*** Block opens ***

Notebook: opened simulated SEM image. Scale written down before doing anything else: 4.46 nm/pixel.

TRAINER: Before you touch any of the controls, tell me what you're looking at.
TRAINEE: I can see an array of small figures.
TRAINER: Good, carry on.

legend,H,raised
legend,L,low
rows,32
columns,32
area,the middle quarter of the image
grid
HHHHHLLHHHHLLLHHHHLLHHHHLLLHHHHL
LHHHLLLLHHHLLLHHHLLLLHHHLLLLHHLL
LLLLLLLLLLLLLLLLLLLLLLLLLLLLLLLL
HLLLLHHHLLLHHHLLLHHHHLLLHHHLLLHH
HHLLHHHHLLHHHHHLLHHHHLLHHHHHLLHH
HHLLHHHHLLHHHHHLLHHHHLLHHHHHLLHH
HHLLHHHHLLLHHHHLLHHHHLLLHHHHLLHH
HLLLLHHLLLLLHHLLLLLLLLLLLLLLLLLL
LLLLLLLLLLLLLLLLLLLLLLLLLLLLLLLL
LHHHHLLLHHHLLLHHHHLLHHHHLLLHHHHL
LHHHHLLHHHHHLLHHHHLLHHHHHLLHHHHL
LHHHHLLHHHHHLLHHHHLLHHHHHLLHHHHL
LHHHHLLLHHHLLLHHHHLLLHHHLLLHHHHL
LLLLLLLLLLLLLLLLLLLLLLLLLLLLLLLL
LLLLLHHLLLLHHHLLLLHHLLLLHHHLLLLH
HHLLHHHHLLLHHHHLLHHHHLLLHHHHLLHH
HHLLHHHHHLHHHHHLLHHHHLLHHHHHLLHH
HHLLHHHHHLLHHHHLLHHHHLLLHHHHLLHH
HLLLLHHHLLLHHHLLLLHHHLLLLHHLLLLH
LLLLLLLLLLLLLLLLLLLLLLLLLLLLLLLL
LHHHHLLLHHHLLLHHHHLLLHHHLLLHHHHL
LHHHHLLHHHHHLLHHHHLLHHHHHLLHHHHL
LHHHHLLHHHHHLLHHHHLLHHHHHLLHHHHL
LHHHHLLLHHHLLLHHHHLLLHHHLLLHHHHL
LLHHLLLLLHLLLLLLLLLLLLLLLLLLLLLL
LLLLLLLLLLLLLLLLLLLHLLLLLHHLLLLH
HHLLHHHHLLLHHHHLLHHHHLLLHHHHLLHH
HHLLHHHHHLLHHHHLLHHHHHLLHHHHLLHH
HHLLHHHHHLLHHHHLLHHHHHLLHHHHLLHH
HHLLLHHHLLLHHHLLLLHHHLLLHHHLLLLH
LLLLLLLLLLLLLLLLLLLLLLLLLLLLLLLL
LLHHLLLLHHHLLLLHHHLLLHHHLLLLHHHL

*** Block closes ***

Find the line with "HLLLLHHHLLLHHHLLLHHHHLLLHHHLLLHH" in the entries above. Retype it and each line after it, exactly, through the line with "HHLLHHHHHLLHHHHLLHHHHLLLHHHHLLHH", and stop there.

HLLLLHHHLLLHHHLLLHHHHLLLHHHLLLHH
HHLLHHHHLLHHHHHLLHHHHLLHHHHHLLHH
HHLLHHHHLLHHHHHLLHHHHLLHHHHHLLHH
HHLLHHHHLLLHHHHLLHHHHLLLHHHHLLHH
HLLLLHHLLLLLHHLLLLLLLLLLLLLLLLLL
LLLLLLLLLLLLLLLLLLLLLLLLLLLLLLLL
LHHHHLLLHHHLLLHHHHLLHHHHLLLHHHHL
LHHHHLLHHHHHLLHHHHLLHHHHHLLHHHHL
LHHHHLLHHHHHLLHHHHLLHHHHHLLHHHHL
LHHHHLLLHHHLLLHHHHLLLHHHLLLHHHHL
LLLLLLLLLLLLLLLLLLLLLLLLLLLLLLLL
LLLLLHHLLLLHHHLLLLHHLLLLHHHLLLLH
HHLLHHHHLLLHHHHLLHHHHLLLHHHHLLHH
HHLLHHHHHLHHHHHLLHHHHLLHHHHHLLHH
HHLLHHHHHLLHHHHLLHHHHLLLHHHHLLHH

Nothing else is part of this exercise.